Segment Start: Supplied information

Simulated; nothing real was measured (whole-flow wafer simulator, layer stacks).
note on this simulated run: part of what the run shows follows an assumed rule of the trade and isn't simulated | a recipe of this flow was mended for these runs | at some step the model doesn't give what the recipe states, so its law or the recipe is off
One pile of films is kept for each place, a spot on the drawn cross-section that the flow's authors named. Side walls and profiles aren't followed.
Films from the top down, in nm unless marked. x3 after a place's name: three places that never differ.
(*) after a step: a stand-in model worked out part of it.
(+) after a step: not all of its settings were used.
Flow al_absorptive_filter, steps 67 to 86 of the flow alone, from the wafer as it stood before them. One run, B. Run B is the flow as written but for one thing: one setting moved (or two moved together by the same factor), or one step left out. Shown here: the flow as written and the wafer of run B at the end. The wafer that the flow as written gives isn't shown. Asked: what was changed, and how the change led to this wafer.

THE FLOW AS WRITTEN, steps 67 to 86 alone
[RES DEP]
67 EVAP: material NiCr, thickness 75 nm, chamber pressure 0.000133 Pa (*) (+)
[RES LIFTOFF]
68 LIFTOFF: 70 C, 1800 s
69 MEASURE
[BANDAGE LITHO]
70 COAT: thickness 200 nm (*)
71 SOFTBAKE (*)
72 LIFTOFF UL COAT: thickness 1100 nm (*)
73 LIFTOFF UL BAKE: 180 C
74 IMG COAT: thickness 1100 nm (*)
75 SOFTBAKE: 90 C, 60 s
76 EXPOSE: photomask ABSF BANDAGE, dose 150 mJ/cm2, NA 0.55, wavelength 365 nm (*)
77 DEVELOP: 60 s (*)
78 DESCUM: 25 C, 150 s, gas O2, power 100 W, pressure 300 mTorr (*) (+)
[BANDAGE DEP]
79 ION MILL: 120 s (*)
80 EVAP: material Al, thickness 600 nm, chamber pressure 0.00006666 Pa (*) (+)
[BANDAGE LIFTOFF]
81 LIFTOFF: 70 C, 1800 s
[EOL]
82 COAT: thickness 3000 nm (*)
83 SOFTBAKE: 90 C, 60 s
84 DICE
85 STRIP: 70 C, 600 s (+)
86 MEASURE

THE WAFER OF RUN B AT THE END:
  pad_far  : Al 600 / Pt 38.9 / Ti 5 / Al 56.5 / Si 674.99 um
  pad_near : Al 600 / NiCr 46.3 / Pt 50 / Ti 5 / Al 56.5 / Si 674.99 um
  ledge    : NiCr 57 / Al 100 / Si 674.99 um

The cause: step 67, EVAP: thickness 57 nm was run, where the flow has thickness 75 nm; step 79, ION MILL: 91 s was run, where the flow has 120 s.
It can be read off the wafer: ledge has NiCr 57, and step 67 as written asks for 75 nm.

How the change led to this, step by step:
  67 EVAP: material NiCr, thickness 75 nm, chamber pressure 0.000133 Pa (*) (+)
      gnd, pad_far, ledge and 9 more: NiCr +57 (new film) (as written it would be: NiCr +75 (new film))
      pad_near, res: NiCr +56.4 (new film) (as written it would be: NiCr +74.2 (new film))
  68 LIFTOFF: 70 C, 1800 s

Segment End: Supplied information

• [Work order]
From the line holding "THE FLOW AS WRITTEN, steps 67 to 86 alone" to the line holding "75 SOFTBAKE: 90 C, 60 s", inclusive, restate each line above exactly as written.

• [Result]
THE FLOW AS WRITTEN, steps 67 to 86 alone
[RES DEP]
67 EVAP: material NiCr, thickness 75 nm, chamber pressure 0.000133 Pa (*) (+)
[RES LIFTOFF]
68 LIFTOFF: 70 C, 1800 s
69 MEASURE
[BANDAGE LITHO]
70 COAT: thickness 200 nm (*)
71 SOFTBAKE (*)
72 LIFTOFF UL COAT: thickness 1100 nm (*)
73 LIFTOFF UL BAKE: 180 C
74 IMG COAT: thickness 1100 nm (*)
75 SOFTBAKE: 90 C, 60 s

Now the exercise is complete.